┄┄┄┄┄┄┄┄┄┄┄┄┄┄┄┄┄┄┄┄

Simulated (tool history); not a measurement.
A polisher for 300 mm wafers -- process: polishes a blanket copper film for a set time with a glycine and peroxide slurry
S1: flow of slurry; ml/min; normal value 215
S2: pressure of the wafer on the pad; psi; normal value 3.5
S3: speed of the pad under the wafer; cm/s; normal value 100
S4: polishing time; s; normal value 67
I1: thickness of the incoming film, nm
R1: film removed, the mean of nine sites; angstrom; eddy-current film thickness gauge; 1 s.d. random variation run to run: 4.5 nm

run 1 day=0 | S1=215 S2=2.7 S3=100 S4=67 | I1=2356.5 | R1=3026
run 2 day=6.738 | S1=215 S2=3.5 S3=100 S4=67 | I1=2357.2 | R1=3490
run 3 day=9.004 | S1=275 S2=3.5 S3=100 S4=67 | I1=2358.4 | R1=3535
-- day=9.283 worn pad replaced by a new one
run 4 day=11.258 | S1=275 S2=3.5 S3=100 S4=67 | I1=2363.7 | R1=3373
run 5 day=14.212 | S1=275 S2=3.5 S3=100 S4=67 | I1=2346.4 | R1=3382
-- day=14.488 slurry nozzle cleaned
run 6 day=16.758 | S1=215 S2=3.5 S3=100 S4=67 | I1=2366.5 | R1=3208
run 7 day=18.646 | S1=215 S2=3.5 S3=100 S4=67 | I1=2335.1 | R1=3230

┄┄┄┄┄┄┄┄┄┄┄┄┄┄┄┄┄┄┄┄

Write out every record again, exactly as it was written.

Simulated (tool history); not a measurement.
A polisher for 300 mm wafers -- process: polishes a blanket copper film for a set time with a glycine and peroxide slurry
S1: flow of slurry; ml/min; normal value 215
S2: pressure of the wafer on the pad; psi; normal value 3.5
S3: speed of the pad under the wafer; cm/s; normal value 100
S4: polishing time; s; normal value 67
I1: thickness of the incoming film, nm
R1: film removed, the mean of nine sites; angstrom; eddy-current film thickness gauge; 1 s.d. random variation run to run: 4.5 nm

run 1 day=0 | S1=215 S2=2.7 S3=100 S4=67 | I1=2356.5 | R1=3026
run 2 day=6.738 | S1=215 S2=3.5 S3=100 S4=67 | I1=2357.2 | R1=3490
run 3 day=9.004 | S1=275 S2=3.5 S3=100 S4=67 | I1=2358.4 | R1=3535
-- day=9.283 worn pad replaced by a new one
run 4 day=11.258 | S1=275 S2=3.5 S3=100 S4=67 | I1=2363.7 | R1=3373
run 5 day=14.212 | S1=275 S2=3.5 S3=100 S4=67 | I1=2346.4 | R1=3382
-- day=14.488 slurry nozzle cleaned
run 6 day=16.758 | S1=215 S2=3.5 S3=100 S4=67 | I1=2366.5 | R1=3208
run 7 day=18.646 | S1=215 S2=3.5 S3=100 S4=67 | I1=2335.1 | R1=3230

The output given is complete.